▶ **WORK ITEM**: Please reproduce exactly the lines that begin the listing below, up to and including the line where "A cross-section is" occurs.

▶ **EXCERPTED RECORDS**:
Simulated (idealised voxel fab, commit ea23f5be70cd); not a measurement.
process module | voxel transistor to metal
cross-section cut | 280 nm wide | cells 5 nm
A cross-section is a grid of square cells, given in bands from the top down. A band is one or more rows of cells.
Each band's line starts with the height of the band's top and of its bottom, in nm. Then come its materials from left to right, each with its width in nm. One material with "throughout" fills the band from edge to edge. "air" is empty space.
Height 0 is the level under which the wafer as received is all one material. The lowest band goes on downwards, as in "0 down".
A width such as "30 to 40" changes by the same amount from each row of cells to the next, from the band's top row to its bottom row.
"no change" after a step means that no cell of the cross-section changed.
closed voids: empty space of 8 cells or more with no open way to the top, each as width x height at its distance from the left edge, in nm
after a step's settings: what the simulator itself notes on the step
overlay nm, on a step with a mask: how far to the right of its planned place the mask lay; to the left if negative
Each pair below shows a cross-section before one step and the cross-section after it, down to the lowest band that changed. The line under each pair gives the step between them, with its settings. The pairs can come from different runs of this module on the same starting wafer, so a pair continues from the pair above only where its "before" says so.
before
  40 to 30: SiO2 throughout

▶ **TASK ANSWER**:
Simulated (idealised voxel fab, commit ea23f5be70cd); not a measurement.
process module | voxel transistor to metal
cross-section cut | 280 nm wide | cells 5 nm
A cross-section is a grid of square cells, given in bands from the top down. A band is one or more rows of cells.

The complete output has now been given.